Write out every entry in full. Leave nothing out.

---------------
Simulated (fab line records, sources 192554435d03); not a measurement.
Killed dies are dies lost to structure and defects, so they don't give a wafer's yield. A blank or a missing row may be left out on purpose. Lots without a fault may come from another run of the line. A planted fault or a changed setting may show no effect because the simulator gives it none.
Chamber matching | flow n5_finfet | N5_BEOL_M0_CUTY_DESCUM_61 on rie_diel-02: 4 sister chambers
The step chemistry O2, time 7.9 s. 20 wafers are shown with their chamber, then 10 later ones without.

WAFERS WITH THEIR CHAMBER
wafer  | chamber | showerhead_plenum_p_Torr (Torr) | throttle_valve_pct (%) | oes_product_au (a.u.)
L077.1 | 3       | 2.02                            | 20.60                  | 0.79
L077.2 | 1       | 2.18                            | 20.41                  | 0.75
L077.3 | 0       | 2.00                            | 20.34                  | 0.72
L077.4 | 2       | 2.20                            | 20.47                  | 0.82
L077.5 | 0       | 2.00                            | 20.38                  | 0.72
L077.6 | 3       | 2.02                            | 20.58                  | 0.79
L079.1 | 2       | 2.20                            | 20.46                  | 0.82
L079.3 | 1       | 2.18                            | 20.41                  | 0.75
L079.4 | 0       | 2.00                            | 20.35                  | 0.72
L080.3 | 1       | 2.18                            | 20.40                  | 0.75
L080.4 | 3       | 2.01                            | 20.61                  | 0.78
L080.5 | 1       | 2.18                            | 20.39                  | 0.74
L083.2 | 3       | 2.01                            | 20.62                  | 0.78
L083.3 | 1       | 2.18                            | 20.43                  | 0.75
---------------

_Reply:_
Simulated (fab line records, sources 192554435d03); not a measurement.
Killed dies are dies lost to structure and defects, so they don't give a wafer's yield. A blank or a missing row may be left out on purpose. Lots without a fault may come from another run of the line. A planted fault or a changed setting may show no effect because the simulator gives it none.
Chamber matching | flow n5_finfet | N5_BEOL_M0_CUTY_DESCUM_61 on rie_diel-02: 4 sister chambers
The step chemistry O2, time 7.9 s. 20 wafers are shown with their chamber, then 10 later ones without.

WAFERS WITH THEIR CHAMBER
wafer  | chamber | showerhead_plenum_p_Torr (Torr) | throttle_valve_pct (%) | oes_product_au (a.u.)
L077.1 | 3       | 2.02                            | 20.60                  | 0.79
L077.2 | 1       | 2.18                            | 20.41                  | 0.75
L077.3 | 0       | 2.00                            | 20.34                  | 0.72
L077.4 | 2       | 2.20                            | 20.47                  | 0.82
L077.5 | 0       | 2.00                            | 20.38                  | 0.72
L077.6 | 3       | 2.02                            | 20.58                  | 0.79
L079.1 | 2       | 2.20                            | 20.46                  | 0.82
L079.3 | 1       | 2.18                            | 20.41                  | 0.75
L079.4 | 0       | 2.00                            | 20.35                  | 0.72
L080.3 | 1       | 2.18                            | 20.40                  | 0.75
L080.4 | 3       | 2.01                            | 20.61                  | 0.78
L080.5 | 1       | 2.18                            | 20.39                  | 0.74
L083.2 | 3       | 2.01                            | 20.62                  | 0.78
L083.3 | 1       | 2.18                            | 20.43                  | 0.75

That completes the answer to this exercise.